• Data for review:
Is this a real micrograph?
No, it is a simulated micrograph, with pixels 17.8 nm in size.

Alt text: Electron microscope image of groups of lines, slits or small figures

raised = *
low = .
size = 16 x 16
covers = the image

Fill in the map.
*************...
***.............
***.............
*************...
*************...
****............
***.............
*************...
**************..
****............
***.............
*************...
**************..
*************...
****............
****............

• Assignment: Beginning at the top of the records above, transcribe each line exactly up to and including the line that holds "Fill in the map.".

• Written answer:
Is this a real micrograph?
No, it is a simulated micrograph, with pixels 17.8 nm in size.

Alt text: Electron microscope image of groups of lines, slits or small figures

raised = *
low = .
size = 16 x 16
covers = the image

Fill in the map.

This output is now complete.